→ **GIVEN RECORDS**:
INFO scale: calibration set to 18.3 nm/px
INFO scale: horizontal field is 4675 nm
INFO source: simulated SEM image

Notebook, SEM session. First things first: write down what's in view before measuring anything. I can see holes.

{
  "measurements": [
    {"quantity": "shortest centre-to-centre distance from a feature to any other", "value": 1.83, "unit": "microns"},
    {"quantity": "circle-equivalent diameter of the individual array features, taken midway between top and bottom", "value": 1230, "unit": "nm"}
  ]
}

→ **WORK INSTRUCTION**:
Every single record is to be set down again, unaltered.

→ **TASK OUTPUT**:
INFO scale: calibration set to 18.3 nm/px
INFO scale: horizontal field is 4675 nm
INFO source: simulated SEM image

Notebook, SEM session. First things first: write down what's in view before measuring anything. I can see holes.

{
  "measurements": [
    {"quantity": "shortest centre-to-centre distance from a feature to any other", "value": 1.83, "unit": "microns"},
    {"quantity": "circle-equivalent diameter of the individual array features, taken midway between top and bottom", "value": 1230, "unit": "nm"}
  ]
}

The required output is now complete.